### Records supplied
============================================================

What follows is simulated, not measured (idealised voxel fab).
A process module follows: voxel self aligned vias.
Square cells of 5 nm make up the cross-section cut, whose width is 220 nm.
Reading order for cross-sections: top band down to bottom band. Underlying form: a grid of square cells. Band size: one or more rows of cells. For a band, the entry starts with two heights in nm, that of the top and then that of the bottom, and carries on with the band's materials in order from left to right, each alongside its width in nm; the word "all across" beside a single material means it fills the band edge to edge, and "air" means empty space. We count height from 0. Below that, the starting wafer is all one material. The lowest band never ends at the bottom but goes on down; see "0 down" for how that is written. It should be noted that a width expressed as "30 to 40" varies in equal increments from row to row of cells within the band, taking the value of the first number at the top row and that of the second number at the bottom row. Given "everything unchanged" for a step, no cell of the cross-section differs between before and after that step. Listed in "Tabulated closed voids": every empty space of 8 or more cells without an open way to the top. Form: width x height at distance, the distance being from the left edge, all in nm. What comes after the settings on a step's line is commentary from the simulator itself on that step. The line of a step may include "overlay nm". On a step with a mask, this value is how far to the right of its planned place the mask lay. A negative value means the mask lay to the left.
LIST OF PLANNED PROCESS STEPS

============================================================

### Activity
Using the listing above, print every entry exactly.

### Task response
What follows is simulated, not measured (idealised voxel fab).
A process module follows: voxel self aligned vias.
Square cells of 5 nm make up the cross-section cut, whose width is 220 nm.
Reading order for cross-sections: top band down to bottom band. Underlying form: a grid of square cells. Band size: one or more rows of cells. For a band, the entry starts with two heights in nm, that of the top and then that of the bottom, and carries on with the band's materials in order from left to right, each alongside its width in nm; the word "all across" beside a single material means it fills the band edge to edge, and "air" means empty space. We count height from 0. Below that, the starting wafer is all one material. The lowest band never ends at the bottom but goes on down; see "0 down" for how that is written. It should be noted that a width expressed as "30 to 40" varies in equal increments from row to row of cells within the band, taking the value of the first number at the top row and that of the second number at the bottom row. Given "everything unchanged" for a step, no cell of the cross-section differs between before and after that step. Listed in "Tabulated closed voids": every empty space of 8 or more cells without an open way to the top. Form: width x height at distance, the distance being from the left edge, all in nm. What comes after the settings on a step's line is commentary from the simulator itself on that step. The line of a step may include "overlay nm". On a step with a mask, this value is how far to the right of its planned place the mask lay. A negative value means the mask lay to the left.
LIST OF PLANNED PROCESS STEPS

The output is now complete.